***

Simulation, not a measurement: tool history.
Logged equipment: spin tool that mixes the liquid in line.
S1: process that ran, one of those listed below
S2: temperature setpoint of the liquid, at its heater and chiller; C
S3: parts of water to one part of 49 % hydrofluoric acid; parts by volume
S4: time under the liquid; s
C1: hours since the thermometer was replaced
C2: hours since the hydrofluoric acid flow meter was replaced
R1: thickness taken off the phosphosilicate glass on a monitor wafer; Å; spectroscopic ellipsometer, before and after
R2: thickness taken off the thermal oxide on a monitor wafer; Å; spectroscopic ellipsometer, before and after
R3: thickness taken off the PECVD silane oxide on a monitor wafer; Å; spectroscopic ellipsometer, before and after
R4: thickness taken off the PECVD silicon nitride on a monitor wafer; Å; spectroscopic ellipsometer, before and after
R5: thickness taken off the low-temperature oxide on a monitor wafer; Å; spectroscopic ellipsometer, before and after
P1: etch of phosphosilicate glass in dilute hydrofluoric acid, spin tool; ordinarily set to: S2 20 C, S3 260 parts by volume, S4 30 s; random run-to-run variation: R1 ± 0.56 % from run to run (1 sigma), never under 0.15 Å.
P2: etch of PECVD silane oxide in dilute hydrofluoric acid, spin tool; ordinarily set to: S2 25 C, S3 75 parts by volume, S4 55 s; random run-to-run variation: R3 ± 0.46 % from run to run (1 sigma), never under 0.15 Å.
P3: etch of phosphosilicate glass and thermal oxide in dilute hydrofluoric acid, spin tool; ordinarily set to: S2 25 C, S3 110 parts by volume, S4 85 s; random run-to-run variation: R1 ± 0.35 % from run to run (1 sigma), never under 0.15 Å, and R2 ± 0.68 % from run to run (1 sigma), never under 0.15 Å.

***

▶ _REQUIREMENT_
Beginning with the first line of the listing above, please write out every line exactly until you reach the line that contains "R5: thickness taken", and include that one too.

▶ _ANSWER SECTION_
Simulation, not a measurement: tool history.
Logged equipment: spin tool that mixes the liquid in line.
S1: process that ran, one of those listed below
S2: temperature setpoint of the liquid, at its heater and chiller; C
S3: parts of water to one part of 49 % hydrofluoric acid; parts by volume
S4: time under the liquid; s
C1: hours since the thermometer was replaced
C2: hours since the hydrofluoric acid flow meter was replaced
R1: thickness taken off the phosphosilicate glass on a monitor wafer; Å; spectroscopic ellipsometer, before and after
R2: thickness taken off the thermal oxide on a monitor wafer; Å; spectroscopic ellipsometer, before and after
R3: thickness taken off the PECVD silane oxide on a monitor wafer; Å; spectroscopic ellipsometer, before and after
R4: thickness taken off the PECVD silicon nitride on a monitor wafer; Å; spectroscopic ellipsometer, before and after
R5: thickness taken off the low-temperature oxide on a monitor wafer; Å; spectroscopic ellipsometer, before and after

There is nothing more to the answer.